- [SOURCE INFORMATION]:
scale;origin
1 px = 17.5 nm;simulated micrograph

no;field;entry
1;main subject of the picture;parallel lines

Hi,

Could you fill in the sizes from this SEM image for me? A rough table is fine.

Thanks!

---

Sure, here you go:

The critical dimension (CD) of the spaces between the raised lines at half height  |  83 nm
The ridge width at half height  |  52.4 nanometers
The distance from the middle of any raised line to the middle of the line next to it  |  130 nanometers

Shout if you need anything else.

- [TASK ITEM]: Every one of the records is to be copied word for word.

- [TASK RESULT]:
scale;origin
1 px = 17.5 nm;simulated micrograph

no;field;entry
1;main subject of the picture;parallel lines

Hi,

Could you fill in the sizes from this SEM image for me? A rough table is fine.

Thanks!

---

Sure, here you go:

The critical dimension (CD) of the spaces between the raised lines at half height  |  83 nm
The ridge width at half height  |  52.4 nanometers
The distance from the middle of any raised line to the middle of the line next to it  |  130 nanometers

Shout if you need anything else.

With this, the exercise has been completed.